(WORK TASK) Could you restate word for word every line of the records below, from the first one to the one holding "Study the electron"?

(RECORD SET)
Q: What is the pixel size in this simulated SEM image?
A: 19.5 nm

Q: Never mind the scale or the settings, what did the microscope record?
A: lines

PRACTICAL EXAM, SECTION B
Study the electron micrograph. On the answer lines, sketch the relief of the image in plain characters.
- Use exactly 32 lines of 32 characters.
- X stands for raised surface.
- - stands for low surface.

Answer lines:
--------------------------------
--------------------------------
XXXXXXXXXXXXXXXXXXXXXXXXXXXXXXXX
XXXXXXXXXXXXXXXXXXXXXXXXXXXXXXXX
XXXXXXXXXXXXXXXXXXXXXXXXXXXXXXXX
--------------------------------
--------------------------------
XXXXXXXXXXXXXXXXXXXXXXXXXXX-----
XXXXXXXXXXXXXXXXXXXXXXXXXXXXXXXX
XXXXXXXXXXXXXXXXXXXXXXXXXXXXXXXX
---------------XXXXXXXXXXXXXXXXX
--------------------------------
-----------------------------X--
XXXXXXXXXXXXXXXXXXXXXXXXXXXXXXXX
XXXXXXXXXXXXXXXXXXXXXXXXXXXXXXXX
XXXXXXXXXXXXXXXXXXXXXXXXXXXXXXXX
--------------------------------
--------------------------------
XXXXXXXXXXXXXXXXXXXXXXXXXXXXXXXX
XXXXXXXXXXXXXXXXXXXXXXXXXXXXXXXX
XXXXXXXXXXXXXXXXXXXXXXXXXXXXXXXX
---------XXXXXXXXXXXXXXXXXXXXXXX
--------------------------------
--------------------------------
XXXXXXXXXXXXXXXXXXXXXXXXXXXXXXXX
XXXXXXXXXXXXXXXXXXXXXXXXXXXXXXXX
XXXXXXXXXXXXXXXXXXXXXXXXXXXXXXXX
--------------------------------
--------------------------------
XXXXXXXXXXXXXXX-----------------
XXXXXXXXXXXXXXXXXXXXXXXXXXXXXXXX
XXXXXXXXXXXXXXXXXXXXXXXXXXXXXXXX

(ANSWER BOX)
Q: What is the pixel size in this simulated SEM image?
A: 19.5 nm

Q: Never mind the scale or the settings, what did the microscope record?
A: lines

PRACTICAL EXAM, SECTION B
Study the electron micrograph. On the answer lines, sketch the relief of the image in plain characters.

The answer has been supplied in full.